**Work task**
Print exactly those lines that run from the beginning of the data to the line bearing "The listed runs", inclusive.

%%

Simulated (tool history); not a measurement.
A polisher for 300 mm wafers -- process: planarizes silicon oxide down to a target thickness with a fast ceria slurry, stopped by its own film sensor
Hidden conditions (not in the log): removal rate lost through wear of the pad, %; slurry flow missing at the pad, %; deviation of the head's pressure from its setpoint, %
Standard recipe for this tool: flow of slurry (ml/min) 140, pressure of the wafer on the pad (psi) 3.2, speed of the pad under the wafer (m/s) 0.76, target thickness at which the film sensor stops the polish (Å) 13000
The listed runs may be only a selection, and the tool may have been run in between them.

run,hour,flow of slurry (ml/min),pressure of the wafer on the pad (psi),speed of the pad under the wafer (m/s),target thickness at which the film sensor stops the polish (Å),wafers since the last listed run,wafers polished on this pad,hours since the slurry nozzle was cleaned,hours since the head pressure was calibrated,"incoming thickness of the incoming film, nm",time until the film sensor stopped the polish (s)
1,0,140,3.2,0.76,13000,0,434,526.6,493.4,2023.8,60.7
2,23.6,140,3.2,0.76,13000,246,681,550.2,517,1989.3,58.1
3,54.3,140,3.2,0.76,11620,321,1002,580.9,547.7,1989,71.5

%%

**Answer space**
Simulated (tool history); not a measurement.
A polisher for 300 mm wafers -- process: planarizes silicon oxide down to a target thickness with a fast ceria slurry, stopped by its own film sensor
Hidden conditions (not in the log): removal rate lost through wear of the pad, %; slurry flow missing at the pad, %; deviation of the head's pressure from its setpoint, %
Standard recipe for this tool: flow of slurry (ml/min) 140, pressure of the wafer on the pad (psi) 3.2, speed of the pad under the wafer (m/s) 0.76, target thickness at which the film sensor stops the polish (Å) 13000
The listed runs may be only a selection, and the tool may have been run in between them.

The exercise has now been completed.